Activity:
Starting with the line containing "one or a few lines or trenches" and going on through the line containing "Quantity | Unit | Reading", return the lines of the data below exactly, and only those.

==== Listed records ====
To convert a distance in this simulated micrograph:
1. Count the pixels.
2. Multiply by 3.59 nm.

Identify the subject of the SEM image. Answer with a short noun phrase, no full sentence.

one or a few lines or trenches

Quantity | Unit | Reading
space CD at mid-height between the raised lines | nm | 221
====

Result:
one or a few lines or trenches

Quantity | Unit | Reading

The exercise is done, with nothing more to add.